▶ [ASSIGNMENT]
In the data below, find the line that contains "L806 | day 14" and the line that contains "WHICH TOOL RAN EACH LOT". Copy both, plus every line between them, exactly.

----------------
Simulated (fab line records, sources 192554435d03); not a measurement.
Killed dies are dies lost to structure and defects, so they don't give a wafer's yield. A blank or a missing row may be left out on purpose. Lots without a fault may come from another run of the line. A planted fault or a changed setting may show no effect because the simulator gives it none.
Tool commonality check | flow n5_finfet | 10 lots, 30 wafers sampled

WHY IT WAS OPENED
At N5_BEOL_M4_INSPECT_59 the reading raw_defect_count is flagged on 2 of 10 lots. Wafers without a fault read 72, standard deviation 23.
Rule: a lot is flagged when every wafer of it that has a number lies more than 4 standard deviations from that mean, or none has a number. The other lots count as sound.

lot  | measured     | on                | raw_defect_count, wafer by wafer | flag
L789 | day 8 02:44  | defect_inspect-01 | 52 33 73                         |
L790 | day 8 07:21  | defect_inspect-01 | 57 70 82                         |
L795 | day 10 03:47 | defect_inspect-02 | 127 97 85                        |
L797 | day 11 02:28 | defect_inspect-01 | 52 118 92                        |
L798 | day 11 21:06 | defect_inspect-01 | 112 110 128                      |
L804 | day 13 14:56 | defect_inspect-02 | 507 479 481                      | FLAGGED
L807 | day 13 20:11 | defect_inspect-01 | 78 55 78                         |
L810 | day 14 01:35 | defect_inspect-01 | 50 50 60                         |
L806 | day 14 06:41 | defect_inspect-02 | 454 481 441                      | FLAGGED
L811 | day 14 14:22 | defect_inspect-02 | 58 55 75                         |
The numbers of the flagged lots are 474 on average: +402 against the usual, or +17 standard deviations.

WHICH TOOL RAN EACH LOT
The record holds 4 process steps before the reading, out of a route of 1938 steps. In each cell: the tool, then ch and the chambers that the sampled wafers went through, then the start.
----------------

▶ [EXERCISE RESPONSE]
L806 | day 14 06:41 | defect_inspect-02 | 454 481 441                      | FLAGGED
L811 | day 14 14:22 | defect_inspect-02 | 58 55 75                         |
The numbers of the flagged lots are 474 on average: +402 against the usual, or +17 standard deviations.

WHICH TOOL RAN EACH LOT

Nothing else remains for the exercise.